=== Begin Enclosure ===
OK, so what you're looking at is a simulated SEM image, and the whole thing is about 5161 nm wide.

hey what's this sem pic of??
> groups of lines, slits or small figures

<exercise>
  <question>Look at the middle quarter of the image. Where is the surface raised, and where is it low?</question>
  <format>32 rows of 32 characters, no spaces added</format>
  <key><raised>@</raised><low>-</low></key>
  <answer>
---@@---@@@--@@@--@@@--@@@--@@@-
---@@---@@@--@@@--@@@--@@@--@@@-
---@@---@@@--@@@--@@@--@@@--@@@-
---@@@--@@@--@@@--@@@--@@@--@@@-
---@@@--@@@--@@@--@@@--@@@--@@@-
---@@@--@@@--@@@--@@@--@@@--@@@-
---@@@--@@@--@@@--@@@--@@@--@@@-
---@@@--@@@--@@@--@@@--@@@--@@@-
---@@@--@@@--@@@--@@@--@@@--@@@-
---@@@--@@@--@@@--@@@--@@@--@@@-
=== End Enclosure ===

■ WORK TASK ■
Reproduce the records above exactly, from the first line to the line that holds "<format>32 rows of", inclusive, and omit everything after it.

■ REPLY ■
OK, so what you're looking at is a simulated SEM image, and the whole thing is about 5161 nm wide.

hey what's this sem pic of??
> groups of lines, slits or small figures

<exercise>
  <question>Look at the middle quarter of the image. Where is the surface raised, and where is it low?</question>
  <format>32 rows of 32 characters, no spaces added</format>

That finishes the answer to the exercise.